### EXERCISE
Print the whole listing exactly.

^^^^

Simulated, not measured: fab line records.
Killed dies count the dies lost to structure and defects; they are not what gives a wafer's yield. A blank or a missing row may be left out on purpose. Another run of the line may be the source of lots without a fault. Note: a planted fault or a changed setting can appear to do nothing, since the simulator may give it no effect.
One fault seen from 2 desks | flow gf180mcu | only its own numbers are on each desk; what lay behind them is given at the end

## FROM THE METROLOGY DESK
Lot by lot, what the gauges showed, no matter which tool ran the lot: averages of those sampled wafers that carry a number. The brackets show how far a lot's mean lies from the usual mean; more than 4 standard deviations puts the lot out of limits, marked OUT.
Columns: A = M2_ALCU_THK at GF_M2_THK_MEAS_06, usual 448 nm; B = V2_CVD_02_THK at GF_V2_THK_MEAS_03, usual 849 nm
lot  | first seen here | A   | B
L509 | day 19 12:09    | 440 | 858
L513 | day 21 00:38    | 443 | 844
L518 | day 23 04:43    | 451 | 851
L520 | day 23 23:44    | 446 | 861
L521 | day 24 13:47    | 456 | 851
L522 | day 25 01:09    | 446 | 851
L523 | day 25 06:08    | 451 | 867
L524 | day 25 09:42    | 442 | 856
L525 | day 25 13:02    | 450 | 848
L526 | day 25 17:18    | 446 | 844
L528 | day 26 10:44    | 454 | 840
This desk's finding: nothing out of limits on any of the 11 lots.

^^^^

### RESULT
Simulated, not measured: fab line records.
Killed dies count the dies lost to structure and defects; they are not what gives a wafer's yield. A blank or a missing row may be left out on purpose. Another run of the line may be the source of lots without a fault. Note: a planted fault or a changed setting can appear to do nothing, since the simulator may give it no effect.
One fault seen from 2 desks | flow gf180mcu | only its own numbers are on each desk; what lay behind them is given at the end

## FROM THE METROLOGY DESK
Lot by lot, what the gauges showed, no matter which tool ran the lot: averages of those sampled wafers that carry a number. The brackets show how far a lot's mean lies from the usual mean; more than 4 standard deviations puts the lot out of limits, marked OUT.
Columns: A = M2_ALCU_THK at GF_M2_THK_MEAS_06, usual 448 nm; B = V2_CVD_02_THK at GF_V2_THK_MEAS_03, usual 849 nm
lot  | first seen here | A   | B
L509 | day 19 12:09    | 440 | 858
L513 | day 21 00:38    | 443 | 844
L518 | day 23 04:43    | 451 | 851
L520 | day 23 23:44    | 446 | 861
L521 | day 24 13:47    | 456 | 851
L522 | day 25 01:09    | 446 | 851
L523 | day 25 06:08    | 451 | 867
L524 | day 25 09:42    | 442 | 856
L525 | day 25 13:02    | 450 | 848
L526 | day 25 17:18    | 446 | 844
L528 | day 26 10:44    | 454 | 840
This desk's finding: nothing out of limits on any of the 11 lots.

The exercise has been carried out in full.